▶ **Task item**
Could you print all of the data below again, exactly?

▶ **Data for analysis**
══════

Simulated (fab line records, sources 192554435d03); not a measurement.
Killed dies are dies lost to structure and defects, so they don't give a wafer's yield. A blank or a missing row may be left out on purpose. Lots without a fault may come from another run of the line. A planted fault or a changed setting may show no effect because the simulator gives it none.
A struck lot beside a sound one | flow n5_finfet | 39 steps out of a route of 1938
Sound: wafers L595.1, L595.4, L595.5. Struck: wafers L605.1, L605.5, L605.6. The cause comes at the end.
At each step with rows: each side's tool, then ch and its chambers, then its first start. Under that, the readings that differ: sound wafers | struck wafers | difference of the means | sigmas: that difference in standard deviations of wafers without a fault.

══════

▶ **Written reply**
Simulated (fab line records, sources 192554435d03); not a measurement.
Killed dies are dies lost to structure and defects, so they don't give a wafer's yield. A blank or a missing row may be left out on purpose. Lots without a fault may come from another run of the line. A planted fault or a changed setting may show no effect because the simulator gives it none.
A struck lot beside a sound one | flow n5_finfet | 39 steps out of a route of 1938
Sound: wafers L595.1, L595.4, L595.5. Struck: wafers L605.1, L605.5, L605.6. The cause comes at the end.
At each step with rows: each side's tool, then ch and its chambers, then its first start. Under that, the readings that differ: sound wafers | struck wafers | difference of the means | sigmas: that difference in standard deviations of wafers without a fault.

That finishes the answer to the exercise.